────
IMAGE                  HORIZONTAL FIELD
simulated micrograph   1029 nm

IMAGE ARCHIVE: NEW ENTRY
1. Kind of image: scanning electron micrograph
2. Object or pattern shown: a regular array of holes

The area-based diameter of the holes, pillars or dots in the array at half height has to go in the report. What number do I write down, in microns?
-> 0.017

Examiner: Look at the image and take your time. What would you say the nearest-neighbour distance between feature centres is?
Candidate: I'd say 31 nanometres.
────

Activity: Character for character, reproduce all of the lines above.

Answer box:
IMAGE                  HORIZONTAL FIELD
simulated micrograph   1029 nm

IMAGE ARCHIVE: NEW ENTRY
1. Kind of image: scanning electron micrograph
2. Object or pattern shown: a regular array of holes

The area-based diameter of the holes, pillars or dots in the array at half height has to go in the report. What number do I write down, in microns?
-> 0.017

Examiner: Look at the image and take your time. What would you say the nearest-neighbour distance between feature centres is?
Candidate: I'd say 31 nanometres.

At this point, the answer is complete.